**Supplied material**
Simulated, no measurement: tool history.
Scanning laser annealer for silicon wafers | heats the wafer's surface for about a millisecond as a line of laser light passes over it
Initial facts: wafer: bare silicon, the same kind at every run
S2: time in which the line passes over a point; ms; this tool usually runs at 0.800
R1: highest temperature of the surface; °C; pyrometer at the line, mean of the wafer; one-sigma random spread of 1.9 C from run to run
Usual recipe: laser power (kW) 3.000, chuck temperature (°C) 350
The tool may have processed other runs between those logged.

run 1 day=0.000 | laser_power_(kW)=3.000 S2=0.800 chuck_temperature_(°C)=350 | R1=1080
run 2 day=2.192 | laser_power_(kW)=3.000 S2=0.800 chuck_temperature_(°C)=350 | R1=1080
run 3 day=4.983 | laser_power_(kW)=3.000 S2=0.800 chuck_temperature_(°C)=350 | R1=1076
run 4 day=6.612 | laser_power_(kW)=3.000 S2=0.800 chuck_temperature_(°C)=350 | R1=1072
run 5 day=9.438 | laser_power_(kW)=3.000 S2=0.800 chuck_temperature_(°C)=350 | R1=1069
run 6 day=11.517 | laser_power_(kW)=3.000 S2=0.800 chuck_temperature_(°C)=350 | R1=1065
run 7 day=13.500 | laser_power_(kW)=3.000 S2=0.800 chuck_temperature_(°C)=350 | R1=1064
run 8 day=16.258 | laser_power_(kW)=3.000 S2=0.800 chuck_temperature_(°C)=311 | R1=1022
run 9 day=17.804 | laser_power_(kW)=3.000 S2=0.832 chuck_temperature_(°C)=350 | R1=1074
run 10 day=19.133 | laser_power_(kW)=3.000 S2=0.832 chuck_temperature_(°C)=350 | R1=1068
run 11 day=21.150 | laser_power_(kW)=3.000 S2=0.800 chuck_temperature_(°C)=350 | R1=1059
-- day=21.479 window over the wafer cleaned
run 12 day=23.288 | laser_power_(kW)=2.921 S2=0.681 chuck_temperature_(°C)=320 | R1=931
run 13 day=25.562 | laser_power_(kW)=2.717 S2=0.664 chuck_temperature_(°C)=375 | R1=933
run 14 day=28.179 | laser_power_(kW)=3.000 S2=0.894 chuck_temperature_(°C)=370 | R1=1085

**Work task**
Please give an exact restatement of only the lines from the beginning of the material above to the line with "run 8 day=16.258", inclusive.

**Answer section**
Simulated, no measurement: tool history.
Scanning laser annealer for silicon wafers | heats the wafer's surface for about a millisecond as a line of laser light passes over it
Initial facts: wafer: bare silicon, the same kind at every run
S2: time in which the line passes over a point; ms; this tool usually runs at 0.800
R1: highest temperature of the surface; °C; pyrometer at the line, mean of the wafer; one-sigma random spread of 1.9 C from run to run
Usual recipe: laser power (kW) 3.000, chuck temperature (°C) 350
The tool may have processed other runs between those logged.

run 1 day=0.000 | laser_power_(kW)=3.000 S2=0.800 chuck_temperature_(°C)=350 | R1=1080
run 2 day=2.192 | laser_power_(kW)=3.000 S2=0.800 chuck_temperature_(°C)=350 | R1=1080
run 3 day=4.983 | laser_power_(kW)=3.000 S2=0.800 chuck_temperature_(°C)=350 | R1=1076
run 4 day=6.612 | laser_power_(kW)=3.000 S2=0.800 chuck_temperature_(°C)=350 | R1=1072
run 5 day=9.438 | laser_power_(kW)=3.000 S2=0.800 chuck_temperature_(°C)=350 | R1=1069
run 6 day=11.517 | laser_power_(kW)=3.000 S2=0.800 chuck_temperature_(°C)=350 | R1=1065
run 7 day=13.500 | laser_power_(kW)=3.000 S2=0.800 chuck_temperature_(°C)=350 | R1=1064
run 8 day=16.258 | laser_power_(kW)=3.000 S2=0.800 chuck_temperature_(°C)=311 | R1=1022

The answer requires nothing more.